Brief
Repeat the whole listing below with nothing added or dropped.

Supplied material
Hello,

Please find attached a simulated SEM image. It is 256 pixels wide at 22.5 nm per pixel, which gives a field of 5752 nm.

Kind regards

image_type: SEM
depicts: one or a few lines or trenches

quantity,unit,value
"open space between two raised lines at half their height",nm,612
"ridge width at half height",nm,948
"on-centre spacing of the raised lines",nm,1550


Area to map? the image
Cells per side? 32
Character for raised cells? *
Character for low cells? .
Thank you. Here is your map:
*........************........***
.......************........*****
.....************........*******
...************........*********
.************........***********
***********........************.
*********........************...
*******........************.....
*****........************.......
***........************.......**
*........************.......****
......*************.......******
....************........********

Exercise solution
Hello,

Please find attached a simulated SEM image. It is 256 pixels wide at 22.5 nm per pixel, which gives a field of 5752 nm.

Kind regards

image_type: SEM
depicts: one or a few lines or trenches

quantity,unit,value
"open space between two raised lines at half their height",nm,612
"ridge width at half height",nm,948
"on-centre spacing of the raised lines",nm,1550


Area to map? the image
Cells per side? 32
Character for raised cells? *
Character for low cells? .
Thank you. Here is your map:
*........************........***
.......************........*****
.....************........*******
...************........*********
.************........***********
***********........************.
*********........************...
*******........************.....
*****........************.......
***........************.......**
*........************.......****
......*************.......******
....************........********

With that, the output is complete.